□ □ □ □ □ □ □

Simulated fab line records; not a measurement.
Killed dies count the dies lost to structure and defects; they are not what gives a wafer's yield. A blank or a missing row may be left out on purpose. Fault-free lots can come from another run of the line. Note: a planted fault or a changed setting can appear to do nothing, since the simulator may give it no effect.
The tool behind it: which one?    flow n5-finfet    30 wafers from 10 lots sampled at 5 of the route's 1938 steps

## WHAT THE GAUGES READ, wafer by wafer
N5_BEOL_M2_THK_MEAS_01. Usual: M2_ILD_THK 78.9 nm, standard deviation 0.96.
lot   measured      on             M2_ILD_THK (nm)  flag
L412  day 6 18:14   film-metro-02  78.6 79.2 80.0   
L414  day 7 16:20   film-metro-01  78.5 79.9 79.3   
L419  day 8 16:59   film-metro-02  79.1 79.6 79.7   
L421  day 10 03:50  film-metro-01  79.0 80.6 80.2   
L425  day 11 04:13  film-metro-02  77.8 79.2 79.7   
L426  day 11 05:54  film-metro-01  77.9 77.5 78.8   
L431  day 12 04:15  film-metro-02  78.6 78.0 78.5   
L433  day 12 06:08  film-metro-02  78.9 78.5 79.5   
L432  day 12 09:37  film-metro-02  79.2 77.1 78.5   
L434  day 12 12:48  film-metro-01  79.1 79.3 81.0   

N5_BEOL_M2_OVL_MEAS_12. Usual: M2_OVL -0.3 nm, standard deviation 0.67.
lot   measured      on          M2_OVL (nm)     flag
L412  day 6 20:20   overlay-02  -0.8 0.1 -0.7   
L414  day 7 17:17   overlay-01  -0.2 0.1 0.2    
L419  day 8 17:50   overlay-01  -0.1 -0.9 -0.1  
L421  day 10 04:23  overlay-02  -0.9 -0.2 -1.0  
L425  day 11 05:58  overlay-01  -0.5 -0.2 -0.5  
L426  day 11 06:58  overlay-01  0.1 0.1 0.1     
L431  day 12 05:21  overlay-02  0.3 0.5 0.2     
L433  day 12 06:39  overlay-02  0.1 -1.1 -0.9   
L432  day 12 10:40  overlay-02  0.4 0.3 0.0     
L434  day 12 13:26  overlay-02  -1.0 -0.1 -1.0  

□ □ □ □ □ □ □

Output exactly the leading lines of the data, up to and including the line marked by "79.0 80.6 80.2".

_Problem solution_
Simulated fab line records; not a measurement.
Killed dies count the dies lost to structure and defects; they are not what gives a wafer's yield. A blank or a missing row may be left out on purpose. Fault-free lots can come from another run of the line. Note: a planted fault or a changed setting can appear to do nothing, since the simulator may give it no effect.
The tool behind it: which one?    flow n5-finfet    30 wafers from 10 lots sampled at 5 of the route's 1938 steps

## WHAT THE GAUGES READ, wafer by wafer
N5_BEOL_M2_THK_MEAS_01. Usual: M2_ILD_THK 78.9 nm, standard deviation 0.96.
lot   measured      on             M2_ILD_THK (nm)  flag
L412  day 6 18:14   film-metro-02  78.6 79.2 80.0   
L414  day 7 16:20   film-metro-01  78.5 79.9 79.3   
L419  day 8 16:59   film-metro-02  79.1 79.6 79.7   
L421  day 10 03:50  film-metro-01  79.0 80.6 80.2   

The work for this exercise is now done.